Task item: Please output exactly the part of the records below that opens with the line containing "cross-section cut | 245 nm wide | cells 5 nm" and closes with the line containing "closed voids: empty", both lines included, and nothing else.

☆ ☆ ☆ ☆

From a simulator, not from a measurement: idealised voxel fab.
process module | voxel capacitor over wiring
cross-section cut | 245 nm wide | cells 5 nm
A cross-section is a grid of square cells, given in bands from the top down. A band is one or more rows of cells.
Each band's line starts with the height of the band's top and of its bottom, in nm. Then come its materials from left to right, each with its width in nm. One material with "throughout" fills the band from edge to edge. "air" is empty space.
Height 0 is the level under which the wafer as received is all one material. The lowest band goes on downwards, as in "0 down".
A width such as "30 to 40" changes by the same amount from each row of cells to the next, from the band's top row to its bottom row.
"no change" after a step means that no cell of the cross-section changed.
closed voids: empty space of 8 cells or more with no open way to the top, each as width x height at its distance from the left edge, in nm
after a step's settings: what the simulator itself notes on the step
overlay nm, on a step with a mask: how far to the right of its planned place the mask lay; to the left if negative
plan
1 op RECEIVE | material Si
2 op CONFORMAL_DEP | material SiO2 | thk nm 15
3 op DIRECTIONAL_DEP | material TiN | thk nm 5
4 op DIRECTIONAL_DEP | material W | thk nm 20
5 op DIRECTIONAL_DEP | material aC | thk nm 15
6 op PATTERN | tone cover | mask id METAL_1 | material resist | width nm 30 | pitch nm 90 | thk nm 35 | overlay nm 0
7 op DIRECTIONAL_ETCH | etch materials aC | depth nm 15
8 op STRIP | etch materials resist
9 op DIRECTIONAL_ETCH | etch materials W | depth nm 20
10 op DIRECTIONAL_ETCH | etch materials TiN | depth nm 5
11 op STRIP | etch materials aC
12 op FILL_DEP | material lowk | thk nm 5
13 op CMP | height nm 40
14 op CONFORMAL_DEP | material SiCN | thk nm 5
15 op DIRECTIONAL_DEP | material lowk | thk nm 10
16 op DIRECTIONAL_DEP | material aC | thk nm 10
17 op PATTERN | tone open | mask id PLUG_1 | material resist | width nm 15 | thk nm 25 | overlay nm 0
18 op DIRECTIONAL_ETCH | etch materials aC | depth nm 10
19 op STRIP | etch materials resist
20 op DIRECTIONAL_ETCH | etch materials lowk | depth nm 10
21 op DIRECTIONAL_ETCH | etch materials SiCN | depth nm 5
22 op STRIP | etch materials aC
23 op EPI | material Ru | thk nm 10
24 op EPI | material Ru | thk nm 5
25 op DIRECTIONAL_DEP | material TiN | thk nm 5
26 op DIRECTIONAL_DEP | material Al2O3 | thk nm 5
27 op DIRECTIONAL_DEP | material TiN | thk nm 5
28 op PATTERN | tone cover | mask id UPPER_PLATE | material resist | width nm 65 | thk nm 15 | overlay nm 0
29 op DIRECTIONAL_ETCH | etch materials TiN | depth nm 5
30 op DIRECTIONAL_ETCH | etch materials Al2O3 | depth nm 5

☆ ☆ ☆ ☆

Response area:
cross-section cut | 245 nm wide | cells 5 nm
A cross-section is a grid of square cells, given in bands from the top down. A band is one or more rows of cells.
Each band's line starts with the height of the band's top and of its bottom, in nm. Then come its materials from left to right, each with its width in nm. One material with "throughout" fills the band from edge to edge. "air" is empty space.
Height 0 is the level under which the wafer as received is all one material. The lowest band goes on downwards, as in "0 down".
A width such as "30 to 40" changes by the same amount from each row of cells to the next, from the band's top row to its bottom row.
"no change" after a step means that no cell of the cross-section changed.
closed voids: empty space of 8 cells or more with no open way to the top, each as width x height at its distance from the left edge, in nm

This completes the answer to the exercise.